==== DATA SECTION

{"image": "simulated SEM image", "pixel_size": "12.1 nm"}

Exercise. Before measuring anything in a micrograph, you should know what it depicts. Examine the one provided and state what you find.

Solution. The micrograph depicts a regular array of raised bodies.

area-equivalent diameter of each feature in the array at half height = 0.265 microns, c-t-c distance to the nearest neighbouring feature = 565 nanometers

========

WORK INSTRUCTION
The data above, all of it, needs to be output exactly as written.

RESULT
{"image": "simulated SEM image", "pixel_size": "12.1 nm"}

Exercise. Before measuring anything in a micrograph, you should know what it depicts. Examine the one provided and state what you find.

Solution. The micrograph depicts a regular array of raised bodies.

area-equivalent diameter of each feature in the array at half height = 0.265 microns, c-t-c distance to the nearest neighbouring feature = 565 nanometers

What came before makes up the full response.